WORK REQUEST ::
Every record below is to be retyped exactly.

SUPPLIED MATERIAL ::
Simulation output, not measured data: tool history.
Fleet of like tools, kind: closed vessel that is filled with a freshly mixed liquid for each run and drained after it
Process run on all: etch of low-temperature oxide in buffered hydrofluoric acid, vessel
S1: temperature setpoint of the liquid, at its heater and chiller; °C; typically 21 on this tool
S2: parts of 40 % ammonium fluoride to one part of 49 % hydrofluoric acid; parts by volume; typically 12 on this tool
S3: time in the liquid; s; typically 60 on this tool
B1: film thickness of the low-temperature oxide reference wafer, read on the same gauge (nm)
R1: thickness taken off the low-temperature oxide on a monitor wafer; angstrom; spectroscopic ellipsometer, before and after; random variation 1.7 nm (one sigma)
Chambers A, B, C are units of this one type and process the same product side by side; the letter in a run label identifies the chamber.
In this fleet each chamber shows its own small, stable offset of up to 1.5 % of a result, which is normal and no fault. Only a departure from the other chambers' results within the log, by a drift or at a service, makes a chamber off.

WRITTEN SOLUTION ::
Simulation output, not measured data: tool history.
Fleet of like tools, kind: closed vessel that is filled with a freshly mixed liquid for each run and drained after it
Process run on all: etch of low-temperature oxide in buffered hydrofluoric acid, vessel
S1: temperature setpoint of the liquid, at its heater and chiller; °C; typically 21 on this tool
S2: parts of 40 % ammonium fluoride to one part of 49 % hydrofluoric acid; parts by volume; typically 12 on this tool
S3: time in the liquid; s; typically 60 on this tool
B1: film thickness of the low-temperature oxide reference wafer, read on the same gauge (nm)
R1: thickness taken off the low-temperature oxide on a monitor wafer; angstrom; spectroscopic ellipsometer, before and after; random variation 1.7 nm (one sigma)
Chambers A, B, C are units of this one type and process the same product side by side; the letter in a run label identifies the chamber.
In this fleet each chamber shows its own small, stable offset of up to 1.5 % of a result, which is normal and no fault. Only a departure from the other chambers' results within the log, by a drift or at a service, makes a chamber off.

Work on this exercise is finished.